· · ·
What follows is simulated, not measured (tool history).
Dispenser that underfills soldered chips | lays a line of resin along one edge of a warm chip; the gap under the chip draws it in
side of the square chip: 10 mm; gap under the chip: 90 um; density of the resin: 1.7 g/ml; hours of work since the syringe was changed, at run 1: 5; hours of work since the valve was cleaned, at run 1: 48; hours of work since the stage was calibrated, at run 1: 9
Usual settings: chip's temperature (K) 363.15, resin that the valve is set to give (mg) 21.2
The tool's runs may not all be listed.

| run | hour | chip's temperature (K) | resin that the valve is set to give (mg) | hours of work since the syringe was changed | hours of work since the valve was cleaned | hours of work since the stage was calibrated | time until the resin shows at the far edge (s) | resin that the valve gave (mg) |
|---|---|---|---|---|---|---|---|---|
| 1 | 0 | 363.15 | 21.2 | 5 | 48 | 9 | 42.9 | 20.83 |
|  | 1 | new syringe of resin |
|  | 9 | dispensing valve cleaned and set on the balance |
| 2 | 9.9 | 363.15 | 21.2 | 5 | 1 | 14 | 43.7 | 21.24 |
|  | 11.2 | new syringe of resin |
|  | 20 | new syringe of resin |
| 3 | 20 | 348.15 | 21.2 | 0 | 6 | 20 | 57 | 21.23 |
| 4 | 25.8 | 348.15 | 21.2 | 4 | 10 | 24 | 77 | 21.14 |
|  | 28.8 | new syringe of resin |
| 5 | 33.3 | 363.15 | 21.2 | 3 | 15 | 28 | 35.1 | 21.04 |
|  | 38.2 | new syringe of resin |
· · ·

What you give back should be the full listing, copied exactly.

*EXERCISE SOLUTION*:
What follows is simulated, not measured (tool history).
Dispenser that underfills soldered chips | lays a line of resin along one edge of a warm chip; the gap under the chip draws it in
side of the square chip: 10 mm; gap under the chip: 90 um; density of the resin: 1.7 g/ml; hours of work since the syringe was changed, at run 1: 5; hours of work since the valve was cleaned, at run 1: 48; hours of work since the stage was calibrated, at run 1: 9
Usual settings: chip's temperature (K) 363.15, resin that the valve is set to give (mg) 21.2
The tool's runs may not all be listed.

| run | hour | chip's temperature (K) | resin that the valve is set to give (mg) | hours of work since the syringe was changed | hours of work since the valve was cleaned | hours of work since the stage was calibrated | time until the resin shows at the far edge (s) | resin that the valve gave (mg) |
|---|---|---|---|---|---|---|---|---|
| 1 | 0 | 363.15 | 21.2 | 5 | 48 | 9 | 42.9 | 20.83 |
|  | 1 | new syringe of resin |
|  | 9 | dispensing valve cleaned and set on the balance |
| 2 | 9.9 | 363.15 | 21.2 | 5 | 1 | 14 | 43.7 | 21.24 |
|  | 11.2 | new syringe of resin |
|  | 20 | new syringe of resin |
| 3 | 20 | 348.15 | 21.2 | 0 | 6 | 20 | 57 | 21.23 |
| 4 | 25.8 | 348.15 | 21.2 | 4 | 10 | 24 | 77 | 21.14 |
|  | 28.8 | new syringe of resin |
| 5 | 33.3 | 363.15 | 21.2 | 3 | 15 | 28 | 35.1 | 21.04 |
|  | 38.2 | new syringe of resin |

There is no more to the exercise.